··· Material supplied ···
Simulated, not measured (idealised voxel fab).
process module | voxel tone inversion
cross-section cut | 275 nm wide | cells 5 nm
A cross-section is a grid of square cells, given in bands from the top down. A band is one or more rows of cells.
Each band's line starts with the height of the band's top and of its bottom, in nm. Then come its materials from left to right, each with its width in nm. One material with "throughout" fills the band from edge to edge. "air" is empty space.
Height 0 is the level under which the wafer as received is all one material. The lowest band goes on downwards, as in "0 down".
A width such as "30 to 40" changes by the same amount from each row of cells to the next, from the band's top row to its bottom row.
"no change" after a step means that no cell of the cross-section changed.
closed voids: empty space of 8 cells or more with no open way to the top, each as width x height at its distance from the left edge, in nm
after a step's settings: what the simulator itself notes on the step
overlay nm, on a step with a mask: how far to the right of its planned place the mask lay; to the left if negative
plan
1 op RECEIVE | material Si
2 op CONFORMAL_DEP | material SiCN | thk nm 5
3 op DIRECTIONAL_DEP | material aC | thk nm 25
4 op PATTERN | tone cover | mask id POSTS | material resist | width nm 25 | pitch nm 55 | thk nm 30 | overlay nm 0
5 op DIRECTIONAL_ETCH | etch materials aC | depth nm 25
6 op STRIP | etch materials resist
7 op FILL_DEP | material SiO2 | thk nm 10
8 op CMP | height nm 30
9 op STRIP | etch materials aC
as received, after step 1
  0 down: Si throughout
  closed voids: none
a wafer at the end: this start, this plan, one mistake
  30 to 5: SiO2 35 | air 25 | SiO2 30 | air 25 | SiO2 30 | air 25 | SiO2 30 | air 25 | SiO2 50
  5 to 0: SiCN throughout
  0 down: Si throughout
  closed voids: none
···

*Work item:* Every line from the first entry to the line containing "closed voids: empty" should be transcribed exactly, and nothing beyond it.

*Exercise response:*
Simulated, not measured (idealised voxel fab).
process module | voxel tone inversion
cross-section cut | 275 nm wide | cells 5 nm
A cross-section is a grid of square cells, given in bands from the top down. A band is one or more rows of cells.
Each band's line starts with the height of the band's top and of its bottom, in nm. Then come its materials from left to right, each with its width in nm. One material with "throughout" fills the band from edge to edge. "air" is empty space.
Height 0 is the level under which the wafer as received is all one material. The lowest band goes on downwards, as in "0 down".
A width such as "30 to 40" changes by the same amount from each row of cells to the next, from the band's top row to its bottom row.
"no change" after a step means that no cell of the cross-section changed.
closed voids: empty space of 8 cells or more with no open way to the top, each as width x height at its distance from the left edge, in nm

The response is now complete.